##### RECORDS PROVIDED #####

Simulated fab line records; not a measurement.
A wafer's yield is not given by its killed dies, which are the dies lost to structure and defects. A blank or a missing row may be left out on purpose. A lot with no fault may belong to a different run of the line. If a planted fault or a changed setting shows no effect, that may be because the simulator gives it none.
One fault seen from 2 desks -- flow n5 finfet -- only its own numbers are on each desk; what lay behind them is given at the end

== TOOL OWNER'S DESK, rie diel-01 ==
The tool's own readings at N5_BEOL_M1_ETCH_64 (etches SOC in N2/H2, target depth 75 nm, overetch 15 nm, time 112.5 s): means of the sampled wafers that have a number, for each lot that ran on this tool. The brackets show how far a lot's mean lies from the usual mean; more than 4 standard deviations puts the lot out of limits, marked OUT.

#####

# WORK INSTRUCTION
Print, exactly as written, each record in the listing above.

# RESPONSE
Simulated fab line records; not a measurement.
A wafer's yield is not given by its killed dies, which are the dies lost to structure and defects. A blank or a missing row may be left out on purpose. A lot with no fault may belong to a different run of the line. If a planted fault or a changed setting shows no effect, that may be because the simulator gives it none.
One fault seen from 2 desks -- flow n5 finfet -- only its own numbers are on each desk; what lay behind them is given at the end

== TOOL OWNER'S DESK, rie diel-01 ==
The tool's own readings at N5_BEOL_M1_ETCH_64 (etches SOC in N2/H2, target depth 75 nm, overetch 15 nm, time 112.5 s): means of the sampled wafers that have a number, for each lot that ran on this tool. The brackets show how far a lot's mean lies from the usual mean; more than 4 standard deviations puts the lot out of limits, marked OUT.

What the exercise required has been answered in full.